*** Data under study ***

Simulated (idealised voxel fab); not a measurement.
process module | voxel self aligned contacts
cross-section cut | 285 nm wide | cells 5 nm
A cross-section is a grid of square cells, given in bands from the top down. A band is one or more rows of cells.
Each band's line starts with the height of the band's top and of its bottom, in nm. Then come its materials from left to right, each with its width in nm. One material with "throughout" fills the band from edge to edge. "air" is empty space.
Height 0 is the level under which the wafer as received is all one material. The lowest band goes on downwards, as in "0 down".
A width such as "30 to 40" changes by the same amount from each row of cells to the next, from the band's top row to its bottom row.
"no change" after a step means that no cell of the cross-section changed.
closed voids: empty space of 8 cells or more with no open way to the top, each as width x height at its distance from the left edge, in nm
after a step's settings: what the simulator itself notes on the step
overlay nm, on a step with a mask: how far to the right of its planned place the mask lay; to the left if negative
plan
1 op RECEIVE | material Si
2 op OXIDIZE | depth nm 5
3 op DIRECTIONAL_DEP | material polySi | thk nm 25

*** End of Data under study ***

So that nothing is lost, write out each record exactly as it appears above.

[Written answer]:
Simulated (idealised voxel fab); not a measurement.
process module | voxel self aligned contacts
cross-section cut | 285 nm wide | cells 5 nm
A cross-section is a grid of square cells, given in bands from the top down. A band is one or more rows of cells.
Each band's line starts with the height of the band's top and of its bottom, in nm. Then come its materials from left to right, each with its width in nm. One material with "throughout" fills the band from edge to edge. "air" is empty space.
Height 0 is the level under which the wafer as received is all one material. The lowest band goes on downwards, as in "0 down".
A width such as "30 to 40" changes by the same amount from each row of cells to the next, from the band's top row to its bottom row.
"no change" after a step means that no cell of the cross-section changed.
closed voids: empty space of 8 cells or more with no open way to the top, each as width x height at its distance from the left edge, in nm
after a step's settings: what the simulator itself notes on the step
overlay nm, on a step with a mask: how far to the right of its planned place the mask lay; to the left if negative
plan
1 op RECEIVE | material Si
2 op OXIDIZE | depth nm 5
3 op DIRECTIONAL_DEP | material polySi | thk nm 25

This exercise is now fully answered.